++++++++

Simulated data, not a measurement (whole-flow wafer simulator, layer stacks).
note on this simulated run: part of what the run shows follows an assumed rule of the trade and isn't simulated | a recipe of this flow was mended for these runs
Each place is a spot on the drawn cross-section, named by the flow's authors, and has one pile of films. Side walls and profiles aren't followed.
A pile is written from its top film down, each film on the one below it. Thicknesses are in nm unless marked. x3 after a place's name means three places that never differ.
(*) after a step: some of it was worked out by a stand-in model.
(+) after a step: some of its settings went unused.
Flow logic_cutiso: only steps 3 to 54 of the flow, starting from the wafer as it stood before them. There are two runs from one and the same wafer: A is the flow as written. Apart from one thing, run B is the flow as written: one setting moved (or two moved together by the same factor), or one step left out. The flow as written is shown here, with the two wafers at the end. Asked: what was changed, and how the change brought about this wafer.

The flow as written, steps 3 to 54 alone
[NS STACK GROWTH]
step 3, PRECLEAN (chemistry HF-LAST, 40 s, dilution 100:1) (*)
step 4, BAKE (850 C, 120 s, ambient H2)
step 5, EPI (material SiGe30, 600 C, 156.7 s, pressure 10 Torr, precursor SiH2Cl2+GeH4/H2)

++++++++

• [Work task]
Please return the whole listing, line for line, exactly.

• [Task solution]
Simulated data, not a measurement (whole-flow wafer simulator, layer stacks).
note on this simulated run: part of what the run shows follows an assumed rule of the trade and isn't simulated | a recipe of this flow was mended for these runs
Each place is a spot on the drawn cross-section, named by the flow's authors, and has one pile of films. Side walls and profiles aren't followed.
A pile is written from its top film down, each film on the one below it. Thicknesses are in nm unless marked. x3 after a place's name means three places that never differ.
(*) after a step: some of it was worked out by a stand-in model.
(+) after a step: some of its settings went unused.
Flow logic_cutiso: only steps 3 to 54 of the flow, starting from the wafer as it stood before them. There are two runs from one and the same wafer: A is the flow as written. Apart from one thing, run B is the flow as written: one setting moved (or two moved together by the same factor), or one step left out. The flow as written is shown here, with the two wafers at the end. Asked: what was changed, and how the change brought about this wafer.

The flow as written, steps 3 to 54 alone
[NS STACK GROWTH]
step 3, PRECLEAN (chemistry HF-LAST, 40 s, dilution 100:1) (*)
step 4, BAKE (850 C, 120 s, ambient H2)
step 5, EPI (material SiGe30, 600 C, 156.7 s, pressure 10 Torr, precursor SiH2Cl2+GeH4/H2)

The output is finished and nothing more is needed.